**Work order**
Transcribe the listing below exactly, leaving nothing out.

**Provided information**
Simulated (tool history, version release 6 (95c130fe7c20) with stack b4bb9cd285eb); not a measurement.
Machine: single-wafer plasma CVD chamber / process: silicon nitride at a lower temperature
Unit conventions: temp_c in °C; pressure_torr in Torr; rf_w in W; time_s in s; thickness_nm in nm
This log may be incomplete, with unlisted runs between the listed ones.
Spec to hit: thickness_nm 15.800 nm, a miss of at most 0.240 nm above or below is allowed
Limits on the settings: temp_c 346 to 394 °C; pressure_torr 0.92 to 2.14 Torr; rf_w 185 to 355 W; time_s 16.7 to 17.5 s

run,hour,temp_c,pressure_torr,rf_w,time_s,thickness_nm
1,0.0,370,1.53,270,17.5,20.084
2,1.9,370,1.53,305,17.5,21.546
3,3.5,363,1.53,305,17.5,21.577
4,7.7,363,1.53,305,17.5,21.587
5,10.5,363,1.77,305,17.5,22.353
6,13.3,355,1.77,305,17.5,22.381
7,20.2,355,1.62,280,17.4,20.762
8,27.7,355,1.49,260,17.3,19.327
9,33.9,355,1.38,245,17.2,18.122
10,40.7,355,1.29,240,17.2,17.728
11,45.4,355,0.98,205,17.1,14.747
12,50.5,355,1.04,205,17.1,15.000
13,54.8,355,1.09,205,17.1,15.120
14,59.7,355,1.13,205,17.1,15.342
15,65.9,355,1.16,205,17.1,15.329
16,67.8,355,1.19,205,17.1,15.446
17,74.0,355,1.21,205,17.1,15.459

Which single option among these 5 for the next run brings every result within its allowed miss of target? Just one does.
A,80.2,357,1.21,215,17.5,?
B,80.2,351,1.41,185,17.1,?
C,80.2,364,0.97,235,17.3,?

**Worked solution**
Simulated (tool history, version release 6 (95c130fe7c20) with stack b4bb9cd285eb); not a measurement.
Machine: single-wafer plasma CVD chamber / process: silicon nitride at a lower temperature
Unit conventions: temp_c in °C; pressure_torr in Torr; rf_w in W; time_s in s; thickness_nm in nm
This log may be incomplete, with unlisted runs between the listed ones.
Spec to hit: thickness_nm 15.800 nm, a miss of at most 0.240 nm above or below is allowed
Limits on the settings: temp_c 346 to 394 °C; pressure_torr 0.92 to 2.14 Torr; rf_w 185 to 355 W; time_s 16.7 to 17.5 s

run,hour,temp_c,pressure_torr,rf_w,time_s,thickness_nm
1,0.0,370,1.53,270,17.5,20.084
2,1.9,370,1.53,305,17.5,21.546
3,3.5,363,1.53,305,17.5,21.577
4,7.7,363,1.53,305,17.5,21.587
5,10.5,363,1.77,305,17.5,22.353
6,13.3,355,1.77,305,17.5,22.381
7,20.2,355,1.62,280,17.4,20.762
8,27.7,355,1.49,260,17.3,19.327
9,33.9,355,1.38,245,17.2,18.122
10,40.7,355,1.29,240,17.2,17.728
11,45.4,355,0.98,205,17.1,14.747
12,50.5,355,1.04,205,17.1,15.000
13,54.8,355,1.09,205,17.1,15.120
14,59.7,355,1.13,205,17.1,15.342
15,65.9,355,1.16,205,17.1,15.329
16,67.8,355,1.19,205,17.1,15.446
17,74.0,355,1.21,205,17.1,15.459

Which single option among these 5 for the next run brings every result within its allowed miss of target? Just one does.
A,80.2,357,1.21,215,17.5,?
B,80.2,351,1.41,185,17.1,?
C,80.2,364,0.97,235,17.3,?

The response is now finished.